┌─ Dataset records

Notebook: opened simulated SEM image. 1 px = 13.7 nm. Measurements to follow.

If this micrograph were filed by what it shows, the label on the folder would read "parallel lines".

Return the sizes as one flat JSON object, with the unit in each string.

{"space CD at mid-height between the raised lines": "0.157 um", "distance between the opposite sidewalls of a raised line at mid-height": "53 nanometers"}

└─

## [Assignment]
The records above are to be restated word for word, in full.

## [Task result]
Notebook: opened simulated SEM image. 1 px = 13.7 nm. Measurements to follow.

If this micrograph were filed by what it shows, the label on the folder would read "parallel lines".

Return the sizes as one flat JSON object, with the unit in each string.

{"space CD at mid-height between the raised lines": "0.157 um", "distance between the opposite sidewalls of a raised line at mid-height": "53 nanometers"}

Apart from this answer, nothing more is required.